◆ Entries shown:
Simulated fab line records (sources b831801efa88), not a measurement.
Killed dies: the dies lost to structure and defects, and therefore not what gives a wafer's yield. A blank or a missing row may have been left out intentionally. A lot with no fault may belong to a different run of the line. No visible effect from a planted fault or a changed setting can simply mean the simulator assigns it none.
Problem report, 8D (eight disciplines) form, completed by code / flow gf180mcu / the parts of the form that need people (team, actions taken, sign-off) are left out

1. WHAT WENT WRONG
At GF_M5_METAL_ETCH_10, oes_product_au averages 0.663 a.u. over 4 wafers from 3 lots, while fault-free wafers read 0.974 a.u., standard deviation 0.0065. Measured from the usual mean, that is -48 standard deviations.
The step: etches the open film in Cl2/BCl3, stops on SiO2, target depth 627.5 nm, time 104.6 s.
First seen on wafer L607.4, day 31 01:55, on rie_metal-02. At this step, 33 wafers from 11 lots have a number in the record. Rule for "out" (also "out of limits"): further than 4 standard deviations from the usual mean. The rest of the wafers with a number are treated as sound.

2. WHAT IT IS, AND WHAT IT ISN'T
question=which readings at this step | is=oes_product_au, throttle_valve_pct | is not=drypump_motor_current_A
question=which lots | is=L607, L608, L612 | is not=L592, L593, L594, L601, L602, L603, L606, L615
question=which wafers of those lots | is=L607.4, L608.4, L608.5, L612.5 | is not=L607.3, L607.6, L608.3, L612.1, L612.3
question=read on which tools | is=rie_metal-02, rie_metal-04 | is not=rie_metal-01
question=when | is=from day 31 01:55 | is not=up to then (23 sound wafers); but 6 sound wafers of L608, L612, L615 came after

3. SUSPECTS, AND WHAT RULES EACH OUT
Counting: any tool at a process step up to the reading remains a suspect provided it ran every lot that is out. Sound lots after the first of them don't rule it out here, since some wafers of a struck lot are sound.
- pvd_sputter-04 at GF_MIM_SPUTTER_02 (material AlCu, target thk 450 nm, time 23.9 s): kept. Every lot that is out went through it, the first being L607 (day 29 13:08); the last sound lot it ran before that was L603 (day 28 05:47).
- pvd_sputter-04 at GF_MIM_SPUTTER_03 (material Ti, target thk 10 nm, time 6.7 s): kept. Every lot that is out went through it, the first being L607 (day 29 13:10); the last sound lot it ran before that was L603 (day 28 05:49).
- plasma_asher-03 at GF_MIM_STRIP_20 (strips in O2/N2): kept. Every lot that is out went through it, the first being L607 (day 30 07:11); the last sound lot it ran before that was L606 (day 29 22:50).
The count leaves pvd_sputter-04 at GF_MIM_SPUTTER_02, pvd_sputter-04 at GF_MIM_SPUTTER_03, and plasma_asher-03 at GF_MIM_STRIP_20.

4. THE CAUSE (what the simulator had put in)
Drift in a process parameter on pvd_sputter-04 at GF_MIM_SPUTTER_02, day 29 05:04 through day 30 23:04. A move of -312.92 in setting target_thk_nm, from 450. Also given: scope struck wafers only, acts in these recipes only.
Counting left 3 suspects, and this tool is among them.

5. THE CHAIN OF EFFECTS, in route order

◆ Action item: Scan the records above for the lines holding "- pvd_sputter-04 at GF_MIM_SPUTTER_02" and "Counting left 3". Transcribe those two and every line between them word for word, and no others.

◆ Task result:
- pvd_sputter-04 at GF_MIM_SPUTTER_02 (material AlCu, target thk 450 nm, time 23.9 s): kept. Every lot that is out went through it, the first being L607 (day 29 13:08); the last sound lot it ran before that was L603 (day 28 05:47).
- pvd_sputter-04 at GF_MIM_SPUTTER_03 (material Ti, target thk 10 nm, time 6.7 s): kept. Every lot that is out went through it, the first being L607 (day 29 13:10); the last sound lot it ran before that was L603 (day 28 05:49).
- plasma_asher-03 at GF_MIM_STRIP_20 (strips in O2/N2): kept. Every lot that is out went through it, the first being L607 (day 30 07:11); the last sound lot it ran before that was L606 (day 29 22:50).
The count leaves pvd_sputter-04 at GF_MIM_SPUTTER_02, pvd_sputter-04 at GF_MIM_SPUTTER_03, and plasma_asher-03 at GF_MIM_STRIP_20.

4. THE CAUSE (what the simulator had put in)
Drift in a process parameter on pvd_sputter-04 at GF_MIM_SPUTTER_02, day 29 05:04 through day 30 23:04. A move of -312.92 in setting target_thk_nm, from 450. Also given: scope struck wafers only, acts in these recipes only.
Counting left 3 suspects, and this tool is among them.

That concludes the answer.